### Work order
Set down a precise copy of the whole listing.

### Extracted entries

- Opening Delimiter -

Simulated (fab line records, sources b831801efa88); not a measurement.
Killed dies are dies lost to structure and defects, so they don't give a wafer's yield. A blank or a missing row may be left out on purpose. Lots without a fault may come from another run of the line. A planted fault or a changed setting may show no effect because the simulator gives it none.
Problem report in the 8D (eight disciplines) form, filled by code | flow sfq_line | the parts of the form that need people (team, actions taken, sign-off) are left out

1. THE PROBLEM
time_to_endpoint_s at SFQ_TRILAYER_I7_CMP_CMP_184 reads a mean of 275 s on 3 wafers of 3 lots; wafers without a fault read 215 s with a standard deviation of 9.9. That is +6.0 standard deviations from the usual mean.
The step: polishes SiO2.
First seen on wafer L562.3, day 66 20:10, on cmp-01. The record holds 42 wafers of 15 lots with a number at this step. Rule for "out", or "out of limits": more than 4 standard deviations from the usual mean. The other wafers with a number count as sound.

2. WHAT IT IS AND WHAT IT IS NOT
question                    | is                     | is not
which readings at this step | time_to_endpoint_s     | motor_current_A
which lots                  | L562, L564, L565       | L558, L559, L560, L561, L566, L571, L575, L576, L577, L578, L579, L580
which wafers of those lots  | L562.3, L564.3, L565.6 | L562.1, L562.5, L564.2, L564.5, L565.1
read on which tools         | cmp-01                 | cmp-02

- Closing Delimiter -

### Task response
Simulated (fab line records, sources b831801efa88); not a measurement.
Killed dies are dies lost to structure and defects, so they don't give a wafer's yield. A blank or a missing row may be left out on purpose. Lots without a fault may come from another run of the line. A planted fault or a changed setting may show no effect because the simulator gives it none.
Problem report in the 8D (eight disciplines) form, filled by code | flow sfq_line | the parts of the form that need people (team, actions taken, sign-off) are left out

1. THE PROBLEM
time_to_endpoint_s at SFQ_TRILAYER_I7_CMP_CMP_184 reads a mean of 275 s on 3 wafers of 3 lots; wafers without a fault read 215 s with a standard deviation of 9.9. That is +6.0 standard deviations from the usual mean.
The step: polishes SiO2.
First seen on wafer L562.3, day 66 20:10, on cmp-01. The record holds 42 wafers of 15 lots with a number at this step. Rule for "out", or "out of limits": more than 4 standard deviations from the usual mean. The other wafers with a number count as sound.

2. WHAT IT IS AND WHAT IT IS NOT
question                    | is                     | is not
which readings at this step | time_to_endpoint_s     | motor_current_A
which lots                  | L562, L564, L565       | L558, L559, L560, L561, L566, L571, L575, L576, L577, L578, L579, L580
which wafers of those lots  | L562.3, L564.3, L565.6 | L562.1, L562.5, L564.2, L564.5, L565.1
read on which tools         | cmp-01                 | cmp-02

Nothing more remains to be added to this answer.